(Assigned task)
Lift out, unaltered, the lines of the material below between the line holding "coolant_c: coolant's temperature" and the line holding "chuck_c: chuck's temperature", counting both.

===

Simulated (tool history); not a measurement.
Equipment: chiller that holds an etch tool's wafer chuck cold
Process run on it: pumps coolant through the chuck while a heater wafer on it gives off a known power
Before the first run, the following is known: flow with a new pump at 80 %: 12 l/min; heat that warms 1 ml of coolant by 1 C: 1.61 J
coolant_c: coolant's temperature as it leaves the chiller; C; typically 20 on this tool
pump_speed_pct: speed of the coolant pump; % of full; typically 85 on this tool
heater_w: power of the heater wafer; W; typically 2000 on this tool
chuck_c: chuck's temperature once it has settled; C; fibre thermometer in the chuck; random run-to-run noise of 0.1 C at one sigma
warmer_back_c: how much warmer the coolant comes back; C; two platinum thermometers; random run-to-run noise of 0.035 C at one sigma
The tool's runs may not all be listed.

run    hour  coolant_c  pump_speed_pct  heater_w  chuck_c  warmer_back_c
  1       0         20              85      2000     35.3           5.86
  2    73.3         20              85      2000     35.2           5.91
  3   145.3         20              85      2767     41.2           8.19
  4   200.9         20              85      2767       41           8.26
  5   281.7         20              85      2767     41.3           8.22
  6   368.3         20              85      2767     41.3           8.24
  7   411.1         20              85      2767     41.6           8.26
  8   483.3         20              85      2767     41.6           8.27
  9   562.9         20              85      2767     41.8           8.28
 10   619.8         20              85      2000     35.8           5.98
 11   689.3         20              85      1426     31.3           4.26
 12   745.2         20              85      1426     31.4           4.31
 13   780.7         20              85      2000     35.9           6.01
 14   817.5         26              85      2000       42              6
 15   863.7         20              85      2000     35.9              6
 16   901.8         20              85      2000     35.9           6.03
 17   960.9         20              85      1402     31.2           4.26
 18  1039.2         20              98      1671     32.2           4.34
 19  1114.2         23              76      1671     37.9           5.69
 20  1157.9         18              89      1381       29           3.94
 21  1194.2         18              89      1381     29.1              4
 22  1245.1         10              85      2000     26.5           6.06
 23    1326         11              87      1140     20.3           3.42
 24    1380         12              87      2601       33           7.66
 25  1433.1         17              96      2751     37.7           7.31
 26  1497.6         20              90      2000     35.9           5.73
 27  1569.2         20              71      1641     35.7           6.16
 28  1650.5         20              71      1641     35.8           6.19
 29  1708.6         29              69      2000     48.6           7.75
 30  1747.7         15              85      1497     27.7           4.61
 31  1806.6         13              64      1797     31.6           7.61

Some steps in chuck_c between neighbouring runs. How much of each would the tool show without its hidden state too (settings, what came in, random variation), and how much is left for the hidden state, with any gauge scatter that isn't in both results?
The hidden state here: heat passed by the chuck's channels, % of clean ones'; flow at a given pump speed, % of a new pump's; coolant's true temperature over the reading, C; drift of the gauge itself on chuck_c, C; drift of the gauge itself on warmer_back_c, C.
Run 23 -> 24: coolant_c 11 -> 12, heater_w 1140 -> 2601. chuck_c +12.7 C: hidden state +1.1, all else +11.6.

===

(Written reply)
coolant_c: coolant's temperature as it leaves the chiller; C; typically 20 on this tool
pump_speed_pct: speed of the coolant pump; % of full; typically 85 on this tool
heater_w: power of the heater wafer; W; typically 2000 on this tool
chuck_c: chuck's temperature once it has settled; C; fibre thermometer in the chuck; random run-to-run noise of 0.1 C at one sigma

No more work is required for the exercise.